### Supplied records
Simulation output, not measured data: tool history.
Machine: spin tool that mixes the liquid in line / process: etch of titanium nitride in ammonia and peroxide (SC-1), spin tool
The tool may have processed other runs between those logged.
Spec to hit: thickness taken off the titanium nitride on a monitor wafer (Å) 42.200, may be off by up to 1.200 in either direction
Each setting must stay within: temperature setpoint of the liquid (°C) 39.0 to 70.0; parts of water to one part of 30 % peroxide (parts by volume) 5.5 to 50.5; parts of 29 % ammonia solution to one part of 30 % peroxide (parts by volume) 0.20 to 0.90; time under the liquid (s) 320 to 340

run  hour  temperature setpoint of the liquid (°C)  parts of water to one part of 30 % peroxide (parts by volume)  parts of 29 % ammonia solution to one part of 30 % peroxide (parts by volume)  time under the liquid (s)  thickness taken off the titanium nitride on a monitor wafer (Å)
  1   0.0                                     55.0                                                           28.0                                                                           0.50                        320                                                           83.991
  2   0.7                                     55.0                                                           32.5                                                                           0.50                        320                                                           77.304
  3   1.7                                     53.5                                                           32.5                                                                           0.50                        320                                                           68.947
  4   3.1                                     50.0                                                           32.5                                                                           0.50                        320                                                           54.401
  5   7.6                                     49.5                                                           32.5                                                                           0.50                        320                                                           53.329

### Work task
Your answer must consist solely of the lines from the top of the entries above through the line containing "The tool may", copied exactly, both ends included.

### Response box
Simulation output, not measured data: tool history.
Machine: spin tool that mixes the liquid in line / process: etch of titanium nitride in ammonia and peroxide (SC-1), spin tool
The tool may have processed other runs between those logged.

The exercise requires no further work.